Transcribe the listing word for word. Begin at its first line and end with the line containing "lot=L251; first seen".

-.-.-

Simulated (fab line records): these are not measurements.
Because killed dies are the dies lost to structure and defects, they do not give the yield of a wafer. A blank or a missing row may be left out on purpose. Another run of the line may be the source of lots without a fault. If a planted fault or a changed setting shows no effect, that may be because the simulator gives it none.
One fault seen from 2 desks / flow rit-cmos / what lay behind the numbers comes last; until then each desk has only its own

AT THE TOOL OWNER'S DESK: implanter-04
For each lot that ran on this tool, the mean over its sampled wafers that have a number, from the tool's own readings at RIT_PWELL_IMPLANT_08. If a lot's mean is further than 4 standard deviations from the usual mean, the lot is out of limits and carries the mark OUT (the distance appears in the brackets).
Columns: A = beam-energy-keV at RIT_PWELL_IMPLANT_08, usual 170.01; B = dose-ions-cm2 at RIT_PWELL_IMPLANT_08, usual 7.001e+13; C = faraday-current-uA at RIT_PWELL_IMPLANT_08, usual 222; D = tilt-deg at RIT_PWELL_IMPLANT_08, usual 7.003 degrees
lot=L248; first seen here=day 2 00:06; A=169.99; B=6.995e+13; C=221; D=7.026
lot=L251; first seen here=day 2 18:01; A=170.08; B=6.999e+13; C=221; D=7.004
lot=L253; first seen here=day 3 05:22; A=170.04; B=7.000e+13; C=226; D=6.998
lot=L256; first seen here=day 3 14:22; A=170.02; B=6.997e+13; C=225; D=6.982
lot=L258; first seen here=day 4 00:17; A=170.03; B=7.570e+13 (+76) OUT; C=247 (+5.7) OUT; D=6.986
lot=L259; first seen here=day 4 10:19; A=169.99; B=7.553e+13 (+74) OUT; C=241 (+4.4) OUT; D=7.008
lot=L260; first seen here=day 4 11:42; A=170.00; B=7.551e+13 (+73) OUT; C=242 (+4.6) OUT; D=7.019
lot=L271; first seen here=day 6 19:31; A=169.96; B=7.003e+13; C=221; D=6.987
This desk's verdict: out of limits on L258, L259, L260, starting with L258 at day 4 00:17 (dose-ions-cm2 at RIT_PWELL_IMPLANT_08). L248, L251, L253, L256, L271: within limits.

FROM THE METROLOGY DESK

-.-.-

#### Your solution
Simulated (fab line records): these are not measurements.
Because killed dies are the dies lost to structure and defects, they do not give the yield of a wafer. A blank or a missing row may be left out on purpose. Another run of the line may be the source of lots without a fault. If a planted fault or a changed setting shows no effect, that may be because the simulator gives it none.
One fault seen from 2 desks / flow rit-cmos / what lay behind the numbers comes last; until then each desk has only its own

AT THE TOOL OWNER'S DESK: implanter-04
For each lot that ran on this tool, the mean over its sampled wafers that have a number, from the tool's own readings at RIT_PWELL_IMPLANT_08. If a lot's mean is further than 4 standard deviations from the usual mean, the lot is out of limits and carries the mark OUT (the distance appears in the brackets).
Columns: A = beam-energy-keV at RIT_PWELL_IMPLANT_08, usual 170.01; B = dose-ions-cm2 at RIT_PWELL_IMPLANT_08, usual 7.001e+13; C = faraday-current-uA at RIT_PWELL_IMPLANT_08, usual 222; D = tilt-deg at RIT_PWELL_IMPLANT_08, usual 7.003 degrees
lot=L248; first seen here=day 2 00:06; A=169.99; B=6.995e+13; C=221; D=7.026
lot=L251; first seen here=day 2 18:01; A=170.08; B=6.999e+13; C=221; D=7.004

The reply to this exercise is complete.